_BRIEF_
Quote, with no changes, the lines that run from the top of the material to the line with "Each band's line", both included.

============

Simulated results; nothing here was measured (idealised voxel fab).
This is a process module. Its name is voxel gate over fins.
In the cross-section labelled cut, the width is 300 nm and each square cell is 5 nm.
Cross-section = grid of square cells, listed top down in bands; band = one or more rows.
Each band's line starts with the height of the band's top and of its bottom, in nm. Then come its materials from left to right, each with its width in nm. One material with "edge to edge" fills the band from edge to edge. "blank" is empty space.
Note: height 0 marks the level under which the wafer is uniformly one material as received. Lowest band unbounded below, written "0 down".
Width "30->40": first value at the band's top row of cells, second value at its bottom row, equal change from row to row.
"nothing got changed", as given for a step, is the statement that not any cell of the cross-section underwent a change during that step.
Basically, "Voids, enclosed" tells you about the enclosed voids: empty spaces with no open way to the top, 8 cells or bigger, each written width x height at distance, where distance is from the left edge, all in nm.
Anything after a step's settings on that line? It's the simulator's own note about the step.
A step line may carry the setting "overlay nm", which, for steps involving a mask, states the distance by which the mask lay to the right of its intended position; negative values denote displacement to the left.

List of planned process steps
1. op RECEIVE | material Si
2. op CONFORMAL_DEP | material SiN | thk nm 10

============

_TASK OUTPUT_
Simulated results; nothing here was measured (idealised voxel fab).
This is a process module. Its name is voxel gate over fins.
In the cross-section labelled cut, the width is 300 nm and each square cell is 5 nm.
Cross-section = grid of square cells, listed top down in bands; band = one or more rows.
Each band's line starts with the height of the band's top and of its bottom, in nm. Then come its materials from left to right, each with its width in nm. One material with "edge to edge" fills the band from edge to edge. "blank" is empty space.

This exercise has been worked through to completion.